→ REQUIREMENT:
All of the entries are to be written out again verbatim.

####

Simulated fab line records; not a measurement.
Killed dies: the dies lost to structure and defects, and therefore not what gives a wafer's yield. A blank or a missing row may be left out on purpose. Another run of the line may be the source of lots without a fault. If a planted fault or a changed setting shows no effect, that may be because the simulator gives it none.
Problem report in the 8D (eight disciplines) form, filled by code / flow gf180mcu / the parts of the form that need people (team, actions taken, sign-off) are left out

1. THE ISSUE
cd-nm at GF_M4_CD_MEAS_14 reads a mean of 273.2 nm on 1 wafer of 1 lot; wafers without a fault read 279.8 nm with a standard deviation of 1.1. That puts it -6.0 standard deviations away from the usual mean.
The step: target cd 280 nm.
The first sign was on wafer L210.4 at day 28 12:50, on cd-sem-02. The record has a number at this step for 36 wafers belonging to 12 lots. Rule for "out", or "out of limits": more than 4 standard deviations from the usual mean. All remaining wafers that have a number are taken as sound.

####

→ PROBLEM SOLUTION:
Simulated fab line records; not a measurement.
Killed dies: the dies lost to structure and defects, and therefore not what gives a wafer's yield. A blank or a missing row may be left out on purpose. Another run of the line may be the source of lots without a fault. If a planted fault or a changed setting shows no effect, that may be because the simulator gives it none.
Problem report in the 8D (eight disciplines) form, filled by code / flow gf180mcu / the parts of the form that need people (team, actions taken, sign-off) are left out

1. THE ISSUE
cd-nm at GF_M4_CD_MEAS_14 reads a mean of 273.2 nm on 1 wafer of 1 lot; wafers without a fault read 279.8 nm with a standard deviation of 1.1. That puts it -6.0 standard deviations away from the usual mean.
The step: target cd 280 nm.
The first sign was on wafer L210.4 at day 28 12:50, on cd-sem-02. The record has a number at this step for 36 wafers belonging to 12 lots. Rule for "out", or "out of limits": more than 4 standard deviations from the usual mean. All remaining wafers that have a number are taken as sound.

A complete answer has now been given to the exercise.